Data shown:
☆ ☆ ☆
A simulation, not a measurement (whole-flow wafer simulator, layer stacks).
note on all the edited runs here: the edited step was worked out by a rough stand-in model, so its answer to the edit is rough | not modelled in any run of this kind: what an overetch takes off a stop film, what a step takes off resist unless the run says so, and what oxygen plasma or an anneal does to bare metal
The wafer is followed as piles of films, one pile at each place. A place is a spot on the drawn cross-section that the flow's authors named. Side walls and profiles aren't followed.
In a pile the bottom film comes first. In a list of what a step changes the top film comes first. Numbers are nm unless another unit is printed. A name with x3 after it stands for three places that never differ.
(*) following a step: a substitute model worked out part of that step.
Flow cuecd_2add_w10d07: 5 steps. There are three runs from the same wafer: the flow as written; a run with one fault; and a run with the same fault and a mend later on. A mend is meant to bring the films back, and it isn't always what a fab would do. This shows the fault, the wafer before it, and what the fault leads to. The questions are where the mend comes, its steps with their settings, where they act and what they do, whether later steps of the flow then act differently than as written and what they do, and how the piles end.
☆ ☆ ☆

Work instruction:
Within the data above, the span starting at the line containing "The wafer is" and ending at the line containing "In a pile the" is to be retyped exactly, with no other lines.

Answer section:
The wafer is followed as piles of films, one pile at each place. A place is a spot on the drawn cross-section that the flow's authors named. Side walls and profiles aren't followed.
In a pile the bottom film comes first. In a list of what a step changes the top film comes first. Numbers are nm unless another unit is printed. A name with x3 after it stands for three places that never differ.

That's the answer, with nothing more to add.